→ **Extracted information**:
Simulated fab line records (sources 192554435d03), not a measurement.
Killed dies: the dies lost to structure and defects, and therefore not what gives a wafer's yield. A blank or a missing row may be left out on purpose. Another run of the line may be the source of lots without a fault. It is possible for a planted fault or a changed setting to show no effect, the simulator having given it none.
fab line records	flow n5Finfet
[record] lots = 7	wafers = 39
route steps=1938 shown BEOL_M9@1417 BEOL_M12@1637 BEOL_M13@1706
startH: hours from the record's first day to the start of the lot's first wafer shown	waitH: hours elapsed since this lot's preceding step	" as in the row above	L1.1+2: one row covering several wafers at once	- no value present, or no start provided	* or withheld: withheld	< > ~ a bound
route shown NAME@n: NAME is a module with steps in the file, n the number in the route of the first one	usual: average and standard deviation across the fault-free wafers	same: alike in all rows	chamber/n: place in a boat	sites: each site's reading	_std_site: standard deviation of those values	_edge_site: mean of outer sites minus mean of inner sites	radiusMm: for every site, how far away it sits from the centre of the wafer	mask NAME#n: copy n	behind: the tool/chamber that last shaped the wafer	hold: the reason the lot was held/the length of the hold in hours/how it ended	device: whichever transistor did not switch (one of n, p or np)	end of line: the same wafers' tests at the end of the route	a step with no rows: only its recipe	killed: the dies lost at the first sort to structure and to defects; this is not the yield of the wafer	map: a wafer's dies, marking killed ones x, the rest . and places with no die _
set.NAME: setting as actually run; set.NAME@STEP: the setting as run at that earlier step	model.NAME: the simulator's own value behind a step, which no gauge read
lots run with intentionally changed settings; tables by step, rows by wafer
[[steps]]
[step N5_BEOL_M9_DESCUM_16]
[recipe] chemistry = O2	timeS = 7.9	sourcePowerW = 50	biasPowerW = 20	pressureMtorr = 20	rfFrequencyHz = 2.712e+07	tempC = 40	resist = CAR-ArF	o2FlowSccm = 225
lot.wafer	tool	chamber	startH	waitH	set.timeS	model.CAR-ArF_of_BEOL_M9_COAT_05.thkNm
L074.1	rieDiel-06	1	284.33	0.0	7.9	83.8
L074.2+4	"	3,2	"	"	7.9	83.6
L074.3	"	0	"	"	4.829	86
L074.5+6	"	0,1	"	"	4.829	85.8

→ **Requirement**: All that should be written out is the stretch of lines above between the one holding "route steps=1938 shown" and the one holding "startH: hours from", inclusive, exactly as given.

→ **Reply**:
route steps=1938 shown BEOL_M9@1417 BEOL_M12@1637 BEOL_M13@1706
startH: hours from the record's first day to the start of the lot's first wafer shown	waitH: hours elapsed since this lot's preceding step	" as in the row above	L1.1+2: one row covering several wafers at once	- no value present, or no start provided	* or withheld: withheld	< > ~ a bound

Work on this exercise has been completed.